#####

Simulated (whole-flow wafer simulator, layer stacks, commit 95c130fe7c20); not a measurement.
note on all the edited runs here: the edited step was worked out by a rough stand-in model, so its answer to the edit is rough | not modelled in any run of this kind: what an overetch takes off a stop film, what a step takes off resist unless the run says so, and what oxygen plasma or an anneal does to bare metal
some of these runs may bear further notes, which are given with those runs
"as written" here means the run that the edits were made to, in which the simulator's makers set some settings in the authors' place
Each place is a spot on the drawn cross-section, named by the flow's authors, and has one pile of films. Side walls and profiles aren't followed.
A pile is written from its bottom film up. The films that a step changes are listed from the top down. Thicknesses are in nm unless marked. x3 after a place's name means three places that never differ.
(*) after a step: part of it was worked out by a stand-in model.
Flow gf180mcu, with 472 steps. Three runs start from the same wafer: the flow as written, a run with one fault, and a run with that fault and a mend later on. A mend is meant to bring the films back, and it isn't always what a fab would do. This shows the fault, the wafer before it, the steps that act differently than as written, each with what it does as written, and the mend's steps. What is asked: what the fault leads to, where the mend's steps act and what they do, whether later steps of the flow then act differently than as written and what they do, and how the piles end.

#####

Word for word, write out every entry shown above.

Simulated (whole-flow wafer simulator, layer stacks, commit 95c130fe7c20); not a measurement.
note on all the edited runs here: the edited step was worked out by a rough stand-in model, so its answer to the edit is rough | not modelled in any run of this kind: what an overetch takes off a stop film, what a step takes off resist unless the run says so, and what oxygen plasma or an anneal does to bare metal
some of these runs may bear further notes, which are given with those runs
"as written" here means the run that the edits were made to, in which the simulator's makers set some settings in the authors' place
Each place is a spot on the drawn cross-section, named by the flow's authors, and has one pile of films. Side walls and profiles aren't followed.
A pile is written from its bottom film up. The films that a step changes are listed from the top down. Thicknesses are in nm unless marked. x3 after a place's name means three places that never differ.
(*) after a step: part of it was worked out by a stand-in model.
Flow gf180mcu, with 472 steps. Three runs start from the same wafer: the flow as written, a run with one fault, and a run with that fault and a mend later on. A mend is meant to bring the films back, and it isn't always what a fab would do. This shows the fault, the wafer before it, the steps that act differently than as written, each with what it does as written, and the mend's steps. What is asked: what the fault leads to, where the mend's steps act and what they do, whether later steps of the flow then act differently than as written and what they do, and how the piles end.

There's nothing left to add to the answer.